━━━
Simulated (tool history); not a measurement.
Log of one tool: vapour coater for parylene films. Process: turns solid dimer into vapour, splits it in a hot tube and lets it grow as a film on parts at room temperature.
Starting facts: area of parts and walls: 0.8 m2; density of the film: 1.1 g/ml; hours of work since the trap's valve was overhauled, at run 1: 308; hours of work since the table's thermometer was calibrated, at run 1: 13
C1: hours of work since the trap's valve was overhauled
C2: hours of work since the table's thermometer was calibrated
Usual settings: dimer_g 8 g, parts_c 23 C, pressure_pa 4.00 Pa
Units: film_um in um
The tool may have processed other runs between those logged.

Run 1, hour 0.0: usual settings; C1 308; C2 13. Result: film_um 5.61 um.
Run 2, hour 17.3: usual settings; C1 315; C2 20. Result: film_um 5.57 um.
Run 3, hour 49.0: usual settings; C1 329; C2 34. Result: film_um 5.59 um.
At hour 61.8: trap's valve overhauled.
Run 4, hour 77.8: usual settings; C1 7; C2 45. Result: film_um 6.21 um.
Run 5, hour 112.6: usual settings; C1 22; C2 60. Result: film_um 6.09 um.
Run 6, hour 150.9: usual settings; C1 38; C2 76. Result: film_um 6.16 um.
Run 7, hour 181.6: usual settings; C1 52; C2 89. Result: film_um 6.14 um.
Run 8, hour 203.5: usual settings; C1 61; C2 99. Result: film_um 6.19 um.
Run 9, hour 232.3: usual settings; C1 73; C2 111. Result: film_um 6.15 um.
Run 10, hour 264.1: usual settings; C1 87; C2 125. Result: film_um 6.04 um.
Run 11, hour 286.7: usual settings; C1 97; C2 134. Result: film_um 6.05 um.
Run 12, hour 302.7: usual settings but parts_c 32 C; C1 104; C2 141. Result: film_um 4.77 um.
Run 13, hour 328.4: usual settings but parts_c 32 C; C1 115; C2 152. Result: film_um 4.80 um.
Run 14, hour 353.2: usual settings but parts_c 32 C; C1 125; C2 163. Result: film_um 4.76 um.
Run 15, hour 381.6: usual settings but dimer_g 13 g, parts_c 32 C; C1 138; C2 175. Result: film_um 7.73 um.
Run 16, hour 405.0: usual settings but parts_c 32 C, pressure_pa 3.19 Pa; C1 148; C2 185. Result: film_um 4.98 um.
━━━

REQUIRED ACTION - Repeat the entries above exactly, from the first line through the line containing "Log of one tool: vapour".

ANSWER SPACE -
Simulated (tool history); not a measurement.
Log of one tool: vapour coater for parylene films. Process: turns solid dimer into vapour, splits it in a hot tube and lets it grow as a film on parts at room temperature.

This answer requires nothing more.